### ASSIGNED TASK
Each record below must be written out again in exactly the same form.

### EXCERPTED RECORDS
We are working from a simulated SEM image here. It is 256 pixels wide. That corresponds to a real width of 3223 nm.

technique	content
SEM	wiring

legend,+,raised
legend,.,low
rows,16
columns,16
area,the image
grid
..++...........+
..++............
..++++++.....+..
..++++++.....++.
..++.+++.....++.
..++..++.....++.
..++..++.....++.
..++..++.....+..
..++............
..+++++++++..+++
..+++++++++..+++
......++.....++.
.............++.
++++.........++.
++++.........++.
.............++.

### ANSWER AREA
We are working from a simulated SEM image here. It is 256 pixels wide. That corresponds to a real width of 3223 nm.

technique	content
SEM	wiring

legend,+,raised
legend,.,low
rows,16
columns,16
area,the image
grid
..++...........+
..++............
..++++++.....+..
..++++++.....++.
..++.+++.....++.
..++..++.....++.
..++..++.....++.
..++..++.....+..
..++............
..+++++++++..+++
..+++++++++..+++
......++.....++.
.............++.
++++.........++.
++++.........++.
.............++.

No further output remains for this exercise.